┌────────

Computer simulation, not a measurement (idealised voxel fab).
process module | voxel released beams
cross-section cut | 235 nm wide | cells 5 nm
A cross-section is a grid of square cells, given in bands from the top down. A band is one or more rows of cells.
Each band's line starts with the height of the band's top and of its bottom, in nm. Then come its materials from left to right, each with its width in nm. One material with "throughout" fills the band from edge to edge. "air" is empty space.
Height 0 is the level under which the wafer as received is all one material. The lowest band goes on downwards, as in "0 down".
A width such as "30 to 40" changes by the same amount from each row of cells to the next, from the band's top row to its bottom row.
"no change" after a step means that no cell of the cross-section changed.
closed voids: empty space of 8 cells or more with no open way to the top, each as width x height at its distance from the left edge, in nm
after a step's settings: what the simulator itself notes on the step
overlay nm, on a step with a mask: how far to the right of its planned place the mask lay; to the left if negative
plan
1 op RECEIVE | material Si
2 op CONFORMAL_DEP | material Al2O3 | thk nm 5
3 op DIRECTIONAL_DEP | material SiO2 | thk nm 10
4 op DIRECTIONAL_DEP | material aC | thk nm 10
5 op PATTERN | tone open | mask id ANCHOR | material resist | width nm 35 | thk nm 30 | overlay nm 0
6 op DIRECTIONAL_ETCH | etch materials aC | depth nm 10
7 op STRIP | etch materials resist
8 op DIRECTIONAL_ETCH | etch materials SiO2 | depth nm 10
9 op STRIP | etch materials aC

└────────

Work instruction:
Copy nothing beyond the line containing "8 op DIRECTIONAL_ETCH". Transcribe exactly from the first line of the entries down to that line, inclusive.

Exercise response:
Computer simulation, not a measurement (idealised voxel fab).
process module | voxel released beams
cross-section cut | 235 nm wide | cells 5 nm
A cross-section is a grid of square cells, given in bands from the top down. A band is one or more rows of cells.
Each band's line starts with the height of the band's top and of its bottom, in nm. Then come its materials from left to right, each with its width in nm. One material with "throughout" fills the band from edge to edge. "air" is empty space.
Height 0 is the level under which the wafer as received is all one material. The lowest band goes on downwards, as in "0 down".
A width such as "30 to 40" changes by the same amount from each row of cells to the next, from the band's top row to its bottom row.
"no change" after a step means that no cell of the cross-section changed.
closed voids: empty space of 8 cells or more with no open way to the top, each as width x height at its distance from the left edge, in nm
after a step's settings: what the simulator itself notes on the step
overlay nm, on a step with a mask: how far to the right of its planned place the mask lay; to the left if negative
plan
1 op RECEIVE | material Si
2 op CONFORMAL_DEP | material Al2O3 | thk nm 5
3 op DIRECTIONAL_DEP | material SiO2 | thk nm 10
4 op DIRECTIONAL_DEP | material aC | thk nm 10
5 op PATTERN | tone open | mask id ANCHOR | material resist | width nm 35 | thk nm 30 | overlay nm 0
6 op DIRECTIONAL_ETCH | etch materials aC | depth nm 10
7 op STRIP | etch materials resist
8 op DIRECTIONAL_ETCH | etch materials SiO2 | depth nm 10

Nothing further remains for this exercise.